● Assigned task:
Type the entries again, word for word.

● Entries shown:
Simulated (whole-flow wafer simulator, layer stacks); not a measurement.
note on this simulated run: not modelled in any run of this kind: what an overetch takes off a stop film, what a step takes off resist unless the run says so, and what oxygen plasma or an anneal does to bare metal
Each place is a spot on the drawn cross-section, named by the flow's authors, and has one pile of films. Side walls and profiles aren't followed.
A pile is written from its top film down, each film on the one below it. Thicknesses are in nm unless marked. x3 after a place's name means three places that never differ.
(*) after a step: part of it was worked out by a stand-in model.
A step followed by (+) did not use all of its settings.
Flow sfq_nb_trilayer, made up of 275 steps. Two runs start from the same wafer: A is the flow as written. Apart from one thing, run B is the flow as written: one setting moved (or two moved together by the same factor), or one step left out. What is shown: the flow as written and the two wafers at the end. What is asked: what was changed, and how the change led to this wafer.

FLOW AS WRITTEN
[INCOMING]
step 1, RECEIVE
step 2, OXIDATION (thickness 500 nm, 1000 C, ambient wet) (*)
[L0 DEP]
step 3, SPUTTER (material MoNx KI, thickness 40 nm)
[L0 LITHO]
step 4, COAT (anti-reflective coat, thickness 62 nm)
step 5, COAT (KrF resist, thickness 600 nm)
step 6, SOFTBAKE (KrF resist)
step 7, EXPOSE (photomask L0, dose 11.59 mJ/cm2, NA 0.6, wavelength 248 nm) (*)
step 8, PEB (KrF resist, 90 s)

● Task result:
Simulated (whole-flow wafer simulator, layer stacks); not a measurement.
note on this simulated run: not modelled in any run of this kind: what an overetch takes off a stop film, what a step takes off resist unless the run says so, and what oxygen plasma or an anneal does to bare metal
Each place is a spot on the drawn cross-section, named by the flow's authors, and has one pile of films. Side walls and profiles aren't followed.
A pile is written from its top film down, each film on the one below it. Thicknesses are in nm unless marked. x3 after a place's name means three places that never differ.
(*) after a step: part of it was worked out by a stand-in model.
A step followed by (+) did not use all of its settings.
Flow sfq_nb_trilayer, made up of 275 steps. Two runs start from the same wafer: A is the flow as written. Apart from one thing, run B is the flow as written: one setting moved (or two moved together by the same factor), or one step left out. What is shown: the flow as written and the two wafers at the end. What is asked: what was changed, and how the change led to this wafer.

FLOW AS WRITTEN
[INCOMING]
step 1, RECEIVE
step 2, OXIDATION (thickness 500 nm, 1000 C, ambient wet) (*)
[L0 DEP]
step 3, SPUTTER (material MoNx KI, thickness 40 nm)
[L0 LITHO]
step 4, COAT (anti-reflective coat, thickness 62 nm)
step 5, COAT (KrF resist, thickness 600 nm)
step 6, SOFTBAKE (KrF resist)
step 7, EXPOSE (photomask L0, dose 11.59 mJ/cm2, NA 0.6, wavelength 248 nm) (*)
step 8, PEB (KrF resist, 90 s)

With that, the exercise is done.